(Dataset content Opens)

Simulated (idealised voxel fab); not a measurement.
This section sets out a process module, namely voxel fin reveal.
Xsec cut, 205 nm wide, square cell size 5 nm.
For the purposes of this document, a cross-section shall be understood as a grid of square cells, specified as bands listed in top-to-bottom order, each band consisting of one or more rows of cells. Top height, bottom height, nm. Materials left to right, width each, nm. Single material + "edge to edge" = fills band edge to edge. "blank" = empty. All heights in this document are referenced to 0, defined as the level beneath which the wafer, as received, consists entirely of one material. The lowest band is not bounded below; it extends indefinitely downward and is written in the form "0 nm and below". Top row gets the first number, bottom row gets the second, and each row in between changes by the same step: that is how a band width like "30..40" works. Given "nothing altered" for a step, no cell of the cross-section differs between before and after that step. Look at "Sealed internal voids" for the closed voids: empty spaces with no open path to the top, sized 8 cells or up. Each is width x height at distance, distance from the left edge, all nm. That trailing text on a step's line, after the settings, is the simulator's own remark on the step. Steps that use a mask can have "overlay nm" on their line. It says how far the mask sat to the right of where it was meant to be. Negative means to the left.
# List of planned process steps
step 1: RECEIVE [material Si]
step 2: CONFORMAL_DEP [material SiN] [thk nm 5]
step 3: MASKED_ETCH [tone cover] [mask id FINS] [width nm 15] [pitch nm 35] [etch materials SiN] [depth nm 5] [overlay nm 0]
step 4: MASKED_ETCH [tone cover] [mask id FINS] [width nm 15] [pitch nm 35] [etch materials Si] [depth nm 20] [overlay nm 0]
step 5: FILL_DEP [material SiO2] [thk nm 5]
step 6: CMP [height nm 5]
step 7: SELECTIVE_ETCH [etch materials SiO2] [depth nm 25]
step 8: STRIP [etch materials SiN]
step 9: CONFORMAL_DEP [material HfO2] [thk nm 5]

(Dataset content Closes)

**Required action**:
What are the lines above, starting at the one with "step 1: RECEIVE [material Si]" and ending at the one with "step 8: STRIP [etch materials SiN]"? Give them again exactly, and only them.

**Response**:
step 1: RECEIVE [material Si]
step 2: CONFORMAL_DEP [material SiN] [thk nm 5]
step 3: MASKED_ETCH [tone cover] [mask id FINS] [width nm 15] [pitch nm 35] [etch materials SiN] [depth nm 5] [overlay nm 0]
step 4: MASKED_ETCH [tone cover] [mask id FINS] [width nm 15] [pitch nm 35] [etch materials Si] [depth nm 20] [overlay nm 0]
step 5: FILL_DEP [material SiO2] [thk nm 5]
step 6: CMP [height nm 5]
step 7: SELECTIVE_ETCH [etch materials SiO2] [depth nm 25]
step 8: STRIP [etch materials SiN]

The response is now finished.